╔══
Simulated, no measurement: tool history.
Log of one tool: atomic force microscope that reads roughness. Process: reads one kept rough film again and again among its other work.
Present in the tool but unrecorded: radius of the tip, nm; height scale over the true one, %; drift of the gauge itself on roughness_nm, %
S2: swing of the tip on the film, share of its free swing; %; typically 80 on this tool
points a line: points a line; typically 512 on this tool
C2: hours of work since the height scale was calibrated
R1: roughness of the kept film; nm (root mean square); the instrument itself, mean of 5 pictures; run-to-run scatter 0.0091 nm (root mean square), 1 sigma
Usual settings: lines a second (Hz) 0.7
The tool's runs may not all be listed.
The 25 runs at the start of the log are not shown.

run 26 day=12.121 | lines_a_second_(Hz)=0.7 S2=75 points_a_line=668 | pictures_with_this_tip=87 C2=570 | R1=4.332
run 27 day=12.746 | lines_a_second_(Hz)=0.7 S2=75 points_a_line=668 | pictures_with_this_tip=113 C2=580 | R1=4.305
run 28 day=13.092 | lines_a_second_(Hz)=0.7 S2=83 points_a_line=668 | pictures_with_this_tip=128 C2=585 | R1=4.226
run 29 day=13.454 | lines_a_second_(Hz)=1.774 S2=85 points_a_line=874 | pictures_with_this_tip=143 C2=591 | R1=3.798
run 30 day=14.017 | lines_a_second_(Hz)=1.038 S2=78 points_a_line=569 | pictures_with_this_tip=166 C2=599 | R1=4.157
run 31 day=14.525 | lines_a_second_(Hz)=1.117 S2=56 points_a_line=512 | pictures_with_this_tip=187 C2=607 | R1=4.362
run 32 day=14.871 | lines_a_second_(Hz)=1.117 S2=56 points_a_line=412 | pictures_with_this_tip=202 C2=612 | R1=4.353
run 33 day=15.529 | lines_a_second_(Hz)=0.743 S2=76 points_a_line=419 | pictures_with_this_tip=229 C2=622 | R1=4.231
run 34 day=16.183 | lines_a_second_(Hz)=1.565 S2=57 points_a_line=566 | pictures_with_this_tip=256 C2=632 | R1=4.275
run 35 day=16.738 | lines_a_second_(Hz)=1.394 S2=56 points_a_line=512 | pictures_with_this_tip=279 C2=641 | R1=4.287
╚══

__Assigned task__: Only the lines above, from the first through the one holding "run 34 day=16.183", are to be output, and they must be copied exactly.

__Answer area__:
Simulated, no measurement: tool history.
Log of one tool: atomic force microscope that reads roughness. Process: reads one kept rough film again and again among its other work.
Present in the tool but unrecorded: radius of the tip, nm; height scale over the true one, %; drift of the gauge itself on roughness_nm, %
S2: swing of the tip on the film, share of its free swing; %; typically 80 on this tool
points a line: points a line; typically 512 on this tool
C2: hours of work since the height scale was calibrated
R1: roughness of the kept film; nm (root mean square); the instrument itself, mean of 5 pictures; run-to-run scatter 0.0091 nm (root mean square), 1 sigma
Usual settings: lines a second (Hz) 0.7
The tool's runs may not all be listed.
The 25 runs at the start of the log are not shown.

run 26 day=12.121 | lines_a_second_(Hz)=0.7 S2=75 points_a_line=668 | pictures_with_this_tip=87 C2=570 | R1=4.332
run 27 day=12.746 | lines_a_second_(Hz)=0.7 S2=75 points_a_line=668 | pictures_with_this_tip=113 C2=580 | R1=4.305
run 28 day=13.092 | lines_a_second_(Hz)=0.7 S2=83 points_a_line=668 | pictures_with_this_tip=128 C2=585 | R1=4.226
run 29 day=13.454 | lines_a_second_(Hz)=1.774 S2=85 points_a_line=874 | pictures_with_this_tip=143 C2=591 | R1=3.798
run 30 day=14.017 | lines_a_second_(Hz)=1.038 S2=78 points_a_line=569 | pictures_with_this_tip=166 C2=599 | R1=4.157
run 31 day=14.525 | lines_a_second_(Hz)=1.117 S2=56 points_a_line=512 | pictures_with_this_tip=187 C2=607 | R1=4.362
run 32 day=14.871 | lines_a_second_(Hz)=1.117 S2=56 points_a_line=412 | pictures_with_this_tip=202 C2=612 | R1=4.353
run 33 day=15.529 | lines_a_second_(Hz)=0.743 S2=76 points_a_line=419 | pictures_with_this_tip=229 C2=622 | R1=4.231
run 34 day=16.183 | lines_a_second_(Hz)=1.565 S2=57 points_a_line=566 | pictures_with_this_tip=256 C2=632 | R1=4.275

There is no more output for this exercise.